§ **Supplied information**
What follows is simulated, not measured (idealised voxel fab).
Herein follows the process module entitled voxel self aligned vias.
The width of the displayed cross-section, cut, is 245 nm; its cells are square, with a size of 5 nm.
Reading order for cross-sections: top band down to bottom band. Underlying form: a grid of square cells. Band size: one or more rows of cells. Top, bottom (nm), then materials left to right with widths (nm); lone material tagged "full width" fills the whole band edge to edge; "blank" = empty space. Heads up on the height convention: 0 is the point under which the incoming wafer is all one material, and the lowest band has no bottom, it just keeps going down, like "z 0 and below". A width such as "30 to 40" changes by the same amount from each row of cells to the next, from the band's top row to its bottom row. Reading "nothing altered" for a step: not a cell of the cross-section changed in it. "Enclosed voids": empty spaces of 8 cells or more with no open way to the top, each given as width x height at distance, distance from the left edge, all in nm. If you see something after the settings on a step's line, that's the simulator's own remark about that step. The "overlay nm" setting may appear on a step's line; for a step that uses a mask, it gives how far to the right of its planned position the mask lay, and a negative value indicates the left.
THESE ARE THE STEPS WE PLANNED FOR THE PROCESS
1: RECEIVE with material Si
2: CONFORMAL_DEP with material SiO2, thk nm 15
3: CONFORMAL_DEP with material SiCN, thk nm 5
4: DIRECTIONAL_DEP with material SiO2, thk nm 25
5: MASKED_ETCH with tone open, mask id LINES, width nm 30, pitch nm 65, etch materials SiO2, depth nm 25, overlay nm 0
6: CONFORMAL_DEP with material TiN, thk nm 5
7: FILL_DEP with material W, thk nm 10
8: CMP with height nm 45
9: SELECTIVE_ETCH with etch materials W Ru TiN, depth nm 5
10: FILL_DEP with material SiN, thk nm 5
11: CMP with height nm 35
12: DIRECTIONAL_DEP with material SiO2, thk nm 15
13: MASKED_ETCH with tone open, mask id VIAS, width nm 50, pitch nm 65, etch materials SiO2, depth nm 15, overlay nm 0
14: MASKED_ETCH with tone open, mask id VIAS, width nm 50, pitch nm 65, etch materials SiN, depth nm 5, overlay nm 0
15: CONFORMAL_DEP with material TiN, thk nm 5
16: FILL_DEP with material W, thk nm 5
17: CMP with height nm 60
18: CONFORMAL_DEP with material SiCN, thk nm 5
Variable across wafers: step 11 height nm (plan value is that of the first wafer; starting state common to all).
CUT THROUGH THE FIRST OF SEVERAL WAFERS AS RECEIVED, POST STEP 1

§ **Exercise**
The stretch of entries above that starts with the line containing "16: FILL_DEP with material W, thk nm 5" and goes on through the line containing "Variable across wafers: step" is to be transcribed exactly, and no other line is to be transcribed.

§ **Your response**
16: FILL_DEP with material W, thk nm 5
17: CMP with height nm 60
18: CONFORMAL_DEP with material SiCN, thk nm 5
Variable across wafers: step 11 height nm (plan value is that of the first wafer; starting state common to all).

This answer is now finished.